#### Work request
Transcribe all of the listing exactly.

━━━━━ Records provided ━━━━━

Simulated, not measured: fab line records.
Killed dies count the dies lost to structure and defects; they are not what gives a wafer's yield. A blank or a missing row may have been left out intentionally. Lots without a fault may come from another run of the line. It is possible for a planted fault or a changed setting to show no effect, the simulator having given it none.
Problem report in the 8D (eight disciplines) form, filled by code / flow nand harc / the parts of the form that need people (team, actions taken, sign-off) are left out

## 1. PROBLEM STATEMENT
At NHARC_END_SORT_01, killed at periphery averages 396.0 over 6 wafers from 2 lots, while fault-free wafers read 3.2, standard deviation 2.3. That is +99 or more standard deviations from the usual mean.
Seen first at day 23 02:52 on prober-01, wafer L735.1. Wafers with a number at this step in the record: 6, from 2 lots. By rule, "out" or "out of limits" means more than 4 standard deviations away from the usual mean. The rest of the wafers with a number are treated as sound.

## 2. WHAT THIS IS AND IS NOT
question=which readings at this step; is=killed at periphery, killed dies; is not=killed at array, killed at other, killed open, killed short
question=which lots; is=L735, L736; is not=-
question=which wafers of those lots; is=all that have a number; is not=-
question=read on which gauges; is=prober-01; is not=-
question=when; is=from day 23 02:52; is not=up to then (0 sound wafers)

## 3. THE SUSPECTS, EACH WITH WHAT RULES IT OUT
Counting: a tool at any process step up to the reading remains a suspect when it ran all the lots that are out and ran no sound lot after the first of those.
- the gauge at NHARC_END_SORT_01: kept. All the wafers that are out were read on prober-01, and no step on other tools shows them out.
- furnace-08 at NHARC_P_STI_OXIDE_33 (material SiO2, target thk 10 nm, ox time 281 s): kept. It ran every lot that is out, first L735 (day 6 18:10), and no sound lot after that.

━━━━━

#### Task answer
Simulated, not measured: fab line records.
Killed dies count the dies lost to structure and defects; they are not what gives a wafer's yield. A blank or a missing row may have been left out intentionally. Lots without a fault may come from another run of the line. It is possible for a planted fault or a changed setting to show no effect, the simulator having given it none.
Problem report in the 8D (eight disciplines) form, filled by code / flow nand harc / the parts of the form that need people (team, actions taken, sign-off) are left out

## 1. PROBLEM STATEMENT
At NHARC_END_SORT_01, killed at periphery averages 396.0 over 6 wafers from 2 lots, while fault-free wafers read 3.2, standard deviation 2.3. That is +99 or more standard deviations from the usual mean.
Seen first at day 23 02:52 on prober-01, wafer L735.1. Wafers with a number at this step in the record: 6, from 2 lots. By rule, "out" or "out of limits" means more than 4 standard deviations away from the usual mean. The rest of the wafers with a number are treated as sound.

## 2. WHAT THIS IS AND IS NOT
question=which readings at this step; is=killed at periphery, killed dies; is not=killed at array, killed at other, killed open, killed short
question=which lots; is=L735, L736; is not=-
question=which wafers of those lots; is=all that have a number; is not=-
question=read on which gauges; is=prober-01; is not=-
question=when; is=from day 23 02:52; is not=up to then (0 sound wafers)

## 3. THE SUSPECTS, EACH WITH WHAT RULES IT OUT
Counting: a tool at any process step up to the reading remains a suspect when it ran all the lots that are out and ran no sound lot after the first of those.
- the gauge at NHARC_END_SORT_01: kept. All the wafers that are out were read on prober-01, and no step on other tools shows them out.
- furnace-08 at NHARC_P_STI_OXIDE_33 (material SiO2, target thk 10 nm, ox time 281 s): kept. It ran every lot that is out, first L735 (day 6 18:10), and no sound lot after that.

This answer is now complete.